● **Dataset extract**
========================================

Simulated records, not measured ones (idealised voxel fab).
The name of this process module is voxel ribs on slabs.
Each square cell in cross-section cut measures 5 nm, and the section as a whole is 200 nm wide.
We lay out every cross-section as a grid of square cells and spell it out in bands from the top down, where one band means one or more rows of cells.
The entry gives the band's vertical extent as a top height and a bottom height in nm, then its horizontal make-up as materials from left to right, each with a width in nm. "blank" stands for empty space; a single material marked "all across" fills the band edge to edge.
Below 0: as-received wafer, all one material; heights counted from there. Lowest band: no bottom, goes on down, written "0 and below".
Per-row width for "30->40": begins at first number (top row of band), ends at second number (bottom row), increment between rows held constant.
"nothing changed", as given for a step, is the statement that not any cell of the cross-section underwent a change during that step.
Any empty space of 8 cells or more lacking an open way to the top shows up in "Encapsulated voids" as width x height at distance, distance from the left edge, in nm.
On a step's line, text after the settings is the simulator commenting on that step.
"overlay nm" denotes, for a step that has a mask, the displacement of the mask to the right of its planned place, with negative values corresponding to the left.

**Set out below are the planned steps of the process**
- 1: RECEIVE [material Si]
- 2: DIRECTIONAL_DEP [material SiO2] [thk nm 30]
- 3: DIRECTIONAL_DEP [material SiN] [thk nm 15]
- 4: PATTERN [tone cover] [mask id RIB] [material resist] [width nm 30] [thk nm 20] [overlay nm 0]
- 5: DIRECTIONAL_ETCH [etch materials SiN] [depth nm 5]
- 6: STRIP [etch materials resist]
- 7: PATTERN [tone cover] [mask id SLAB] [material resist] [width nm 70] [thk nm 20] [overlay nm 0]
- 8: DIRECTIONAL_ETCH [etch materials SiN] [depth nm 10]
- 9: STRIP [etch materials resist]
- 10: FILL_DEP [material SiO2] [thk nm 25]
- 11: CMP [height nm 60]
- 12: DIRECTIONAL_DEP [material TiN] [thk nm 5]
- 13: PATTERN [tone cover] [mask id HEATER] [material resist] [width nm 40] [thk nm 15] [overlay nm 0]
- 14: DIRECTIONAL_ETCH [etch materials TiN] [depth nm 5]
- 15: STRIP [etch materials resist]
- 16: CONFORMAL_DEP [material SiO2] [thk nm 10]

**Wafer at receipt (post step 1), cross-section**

========================================

● **Exercise**
Reproduce the records above exactly, from the first line through the line containing "We lay out every", and output nothing else.

● **Response box**
Simulated records, not measured ones (idealised voxel fab).
The name of this process module is voxel ribs on slabs.
Each square cell in cross-section cut measures 5 nm, and the section as a whole is 200 nm wide.
We lay out every cross-section as a grid of square cells and spell it out in bands from the top down, where one band means one or more rows of cells.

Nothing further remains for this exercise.